▶ [Recorded information]
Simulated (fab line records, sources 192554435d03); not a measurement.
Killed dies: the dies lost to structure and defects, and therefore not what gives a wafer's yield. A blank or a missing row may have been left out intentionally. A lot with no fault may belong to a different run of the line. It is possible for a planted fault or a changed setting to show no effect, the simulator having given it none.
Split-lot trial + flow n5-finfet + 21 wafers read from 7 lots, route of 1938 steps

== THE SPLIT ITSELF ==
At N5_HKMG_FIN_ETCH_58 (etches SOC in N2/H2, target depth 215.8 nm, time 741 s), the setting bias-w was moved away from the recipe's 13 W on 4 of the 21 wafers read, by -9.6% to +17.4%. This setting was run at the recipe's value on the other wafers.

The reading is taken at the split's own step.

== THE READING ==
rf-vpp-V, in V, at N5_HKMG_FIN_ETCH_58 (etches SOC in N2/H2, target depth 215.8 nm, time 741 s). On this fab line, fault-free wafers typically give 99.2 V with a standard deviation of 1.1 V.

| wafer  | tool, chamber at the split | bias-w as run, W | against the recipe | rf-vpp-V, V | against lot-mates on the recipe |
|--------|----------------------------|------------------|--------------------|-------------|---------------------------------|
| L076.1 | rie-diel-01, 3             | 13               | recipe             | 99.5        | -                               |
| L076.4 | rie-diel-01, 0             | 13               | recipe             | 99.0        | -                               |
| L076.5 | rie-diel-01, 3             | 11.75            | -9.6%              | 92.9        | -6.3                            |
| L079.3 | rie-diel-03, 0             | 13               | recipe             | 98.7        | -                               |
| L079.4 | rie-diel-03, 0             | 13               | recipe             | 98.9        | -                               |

▶ [Work request] Every record above is to be restated exactly as it reads.

▶ [Answer box]
Simulated (fab line records, sources 192554435d03); not a measurement.
Killed dies: the dies lost to structure and defects, and therefore not what gives a wafer's yield. A blank or a missing row may have been left out intentionally. A lot with no fault may belong to a different run of the line. It is possible for a planted fault or a changed setting to show no effect, the simulator having given it none.
Split-lot trial + flow n5-finfet + 21 wafers read from 7 lots, route of 1938 steps

== THE SPLIT ITSELF ==
At N5_HKMG_FIN_ETCH_58 (etches SOC in N2/H2, target depth 215.8 nm, time 741 s), the setting bias-w was moved away from the recipe's 13 W on 4 of the 21 wafers read, by -9.6% to +17.4%. This setting was run at the recipe's value on the other wafers.

The reading is taken at the split's own step.

== THE READING ==
rf-vpp-V, in V, at N5_HKMG_FIN_ETCH_58 (etches SOC in N2/H2, target depth 215.8 nm, time 741 s). On this fab line, fault-free wafers typically give 99.2 V with a standard deviation of 1.1 V.

| wafer  | tool, chamber at the split | bias-w as run, W | against the recipe | rf-vpp-V, V | against lot-mates on the recipe |
|--------|----------------------------|------------------|--------------------|-------------|---------------------------------|
| L076.1 | rie-diel-01, 3             | 13               | recipe             | 99.5        | -                               |
| L076.4 | rie-diel-01, 0             | 13               | recipe             | 99.0        | -                               |
| L076.5 | rie-diel-01, 3             | 11.75            | -9.6%              | 92.9        | -6.3                            |
| L079.3 | rie-diel-03, 0             | 13               | recipe             | 98.7        | -                               |
| L079.4 | rie-diel-03, 0             | 13               | recipe             | 98.9        | -                               |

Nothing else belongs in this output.